§ **WORK REQUEST**
Only the lines below starting at the one that contains "Known beforehand: film" and ending at the one that contains "8,6.954,428.15,15,60,330.15,2427,304" are to be reproduced, exactly and with both ends kept.

◇ ◇ ◇ ◇
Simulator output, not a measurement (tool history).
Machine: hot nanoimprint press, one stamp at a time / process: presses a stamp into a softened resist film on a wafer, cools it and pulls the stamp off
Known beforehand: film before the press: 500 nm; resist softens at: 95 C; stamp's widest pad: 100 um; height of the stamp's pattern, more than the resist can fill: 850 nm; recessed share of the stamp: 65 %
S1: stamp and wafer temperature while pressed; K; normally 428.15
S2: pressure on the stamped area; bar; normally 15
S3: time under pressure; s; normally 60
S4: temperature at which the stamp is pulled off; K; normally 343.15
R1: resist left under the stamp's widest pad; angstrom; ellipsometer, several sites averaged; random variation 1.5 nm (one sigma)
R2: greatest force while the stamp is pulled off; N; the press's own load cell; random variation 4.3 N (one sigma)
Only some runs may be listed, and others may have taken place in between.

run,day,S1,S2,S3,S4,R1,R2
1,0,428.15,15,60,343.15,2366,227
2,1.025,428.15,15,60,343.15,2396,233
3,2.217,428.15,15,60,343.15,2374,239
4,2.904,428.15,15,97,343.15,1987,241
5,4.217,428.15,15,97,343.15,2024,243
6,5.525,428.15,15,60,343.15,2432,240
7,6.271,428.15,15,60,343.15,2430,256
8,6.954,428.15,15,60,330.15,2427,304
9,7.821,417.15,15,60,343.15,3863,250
◇ ◇ ◇ ◇

§ **EXERCISE RESULT**
Known beforehand: film before the press: 500 nm; resist softens at: 95 C; stamp's widest pad: 100 um; height of the stamp's pattern, more than the resist can fill: 850 nm; recessed share of the stamp: 65 %
S1: stamp and wafer temperature while pressed; K; normally 428.15
S2: pressure on the stamped area; bar; normally 15
S3: time under pressure; s; normally 60
S4: temperature at which the stamp is pulled off; K; normally 343.15
R1: resist left under the stamp's widest pad; angstrom; ellipsometer, several sites averaged; random variation 1.5 nm (one sigma)
R2: greatest force while the stamp is pulled off; N; the press's own load cell; random variation 4.3 N (one sigma)
Only some runs may be listed, and others may have taken place in between.

run,day,S1,S2,S3,S4,R1,R2
1,0,428.15,15,60,343.15,2366,227
2,1.025,428.15,15,60,343.15,2396,233
3,2.217,428.15,15,60,343.15,2374,239
4,2.904,428.15,15,97,343.15,1987,241
5,4.217,428.15,15,97,343.15,2024,243
6,5.525,428.15,15,60,343.15,2432,240
7,6.271,428.15,15,60,343.15,2430,256
8,6.954,428.15,15,60,330.15,2427,304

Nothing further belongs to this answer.